Exercise: Write out the listing below exactly, beginning at its first line and ending with the line that contains "14 | 191.54 |".

= = = = =

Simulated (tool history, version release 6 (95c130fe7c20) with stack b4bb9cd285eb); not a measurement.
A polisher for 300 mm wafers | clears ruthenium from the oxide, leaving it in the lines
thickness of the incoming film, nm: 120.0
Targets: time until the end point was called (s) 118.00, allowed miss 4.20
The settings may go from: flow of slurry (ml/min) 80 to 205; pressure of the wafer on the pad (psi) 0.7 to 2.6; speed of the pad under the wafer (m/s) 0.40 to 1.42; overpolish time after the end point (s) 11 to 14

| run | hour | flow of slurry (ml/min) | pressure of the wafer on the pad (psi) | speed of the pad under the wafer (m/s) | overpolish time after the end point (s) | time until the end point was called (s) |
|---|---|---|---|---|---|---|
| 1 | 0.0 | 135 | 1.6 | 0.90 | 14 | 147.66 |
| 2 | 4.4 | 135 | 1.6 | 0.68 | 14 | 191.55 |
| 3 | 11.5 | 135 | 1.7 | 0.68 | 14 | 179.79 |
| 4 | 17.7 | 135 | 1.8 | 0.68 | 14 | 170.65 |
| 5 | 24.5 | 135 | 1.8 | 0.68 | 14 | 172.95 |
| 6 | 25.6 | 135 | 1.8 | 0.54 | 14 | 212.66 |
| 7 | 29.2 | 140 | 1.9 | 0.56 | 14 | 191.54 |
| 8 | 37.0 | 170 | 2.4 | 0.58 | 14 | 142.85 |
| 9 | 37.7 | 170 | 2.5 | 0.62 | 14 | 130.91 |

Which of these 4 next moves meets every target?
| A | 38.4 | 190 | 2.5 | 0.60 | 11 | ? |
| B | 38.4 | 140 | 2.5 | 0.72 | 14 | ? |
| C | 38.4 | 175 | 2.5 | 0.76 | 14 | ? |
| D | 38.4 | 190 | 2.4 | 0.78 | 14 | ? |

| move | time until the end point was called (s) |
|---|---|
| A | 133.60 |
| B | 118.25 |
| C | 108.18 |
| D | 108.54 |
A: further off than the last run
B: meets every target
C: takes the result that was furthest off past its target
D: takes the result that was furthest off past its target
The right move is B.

= = = = =

Written answer:
Simulated (tool history, version release 6 (95c130fe7c20) with stack b4bb9cd285eb); not a measurement.
A polisher for 300 mm wafers | clears ruthenium from the oxide, leaving it in the lines
thickness of the incoming film, nm: 120.0
Targets: time until the end point was called (s) 118.00, allowed miss 4.20
The settings may go from: flow of slurry (ml/min) 80 to 205; pressure of the wafer on the pad (psi) 0.7 to 2.6; speed of the pad under the wafer (m/s) 0.40 to 1.42; overpolish time after the end point (s) 11 to 14

| run | hour | flow of slurry (ml/min) | pressure of the wafer on the pad (psi) | speed of the pad under the wafer (m/s) | overpolish time after the end point (s) | time until the end point was called (s) |
|---|---|---|---|---|---|---|
| 1 | 0.0 | 135 | 1.6 | 0.90 | 14 | 147.66 |
| 2 | 4.4 | 135 | 1.6 | 0.68 | 14 | 191.55 |
| 3 | 11.5 | 135 | 1.7 | 0.68 | 14 | 179.79 |
| 4 | 17.7 | 135 | 1.8 | 0.68 | 14 | 170.65 |
| 5 | 24.5 | 135 | 1.8 | 0.68 | 14 | 172.95 |
| 6 | 25.6 | 135 | 1.8 | 0.54 | 14 | 212.66 |
| 7 | 29.2 | 140 | 1.9 | 0.56 | 14 | 191.54 |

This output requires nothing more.